◆ ◆ ◆ ◆ ◆
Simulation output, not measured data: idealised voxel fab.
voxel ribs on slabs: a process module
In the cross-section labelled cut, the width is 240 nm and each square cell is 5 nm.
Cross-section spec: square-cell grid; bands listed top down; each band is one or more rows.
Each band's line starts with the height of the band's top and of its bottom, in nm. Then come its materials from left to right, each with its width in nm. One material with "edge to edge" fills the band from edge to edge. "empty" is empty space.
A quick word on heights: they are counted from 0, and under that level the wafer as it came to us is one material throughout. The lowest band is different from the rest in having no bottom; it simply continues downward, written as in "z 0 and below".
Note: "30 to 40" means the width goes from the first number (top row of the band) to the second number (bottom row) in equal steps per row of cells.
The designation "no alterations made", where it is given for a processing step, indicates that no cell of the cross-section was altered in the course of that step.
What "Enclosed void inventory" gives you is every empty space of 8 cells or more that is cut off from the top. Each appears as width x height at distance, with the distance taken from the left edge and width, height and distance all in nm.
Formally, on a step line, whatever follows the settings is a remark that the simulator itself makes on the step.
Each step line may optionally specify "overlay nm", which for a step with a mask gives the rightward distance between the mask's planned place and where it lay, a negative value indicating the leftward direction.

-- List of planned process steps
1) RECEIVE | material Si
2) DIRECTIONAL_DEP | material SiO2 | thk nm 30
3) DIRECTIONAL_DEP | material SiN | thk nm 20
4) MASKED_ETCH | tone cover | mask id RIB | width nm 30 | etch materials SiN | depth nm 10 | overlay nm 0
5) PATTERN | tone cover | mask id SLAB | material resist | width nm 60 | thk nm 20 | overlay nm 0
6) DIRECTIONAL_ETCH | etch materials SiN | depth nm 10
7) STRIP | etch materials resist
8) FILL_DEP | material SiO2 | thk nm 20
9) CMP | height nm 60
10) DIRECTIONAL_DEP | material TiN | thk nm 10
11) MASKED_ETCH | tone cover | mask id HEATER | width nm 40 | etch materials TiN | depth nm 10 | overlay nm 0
◆ ◆ ◆ ◆ ◆

Could you set down, word for word, only the lines above from the line with "Each band's line" to the line with "of that step.", including both?

- Problem solution
Each band's line starts with the height of the band's top and of its bottom, in nm. Then come its materials from left to right, each with its width in nm. One material with "edge to edge" fills the band from edge to edge. "empty" is empty space.
A quick word on heights: they are counted from 0, and under that level the wafer as it came to us is one material throughout. The lowest band is different from the rest in having no bottom; it simply continues downward, written as in "z 0 and below".
Note: "30 to 40" means the width goes from the first number (top row of the band) to the second number (bottom row) in equal steps per row of cells.
The designation "no alterations made", where it is given for a processing step, indicates that no cell of the cross-section was altered in the course of that step.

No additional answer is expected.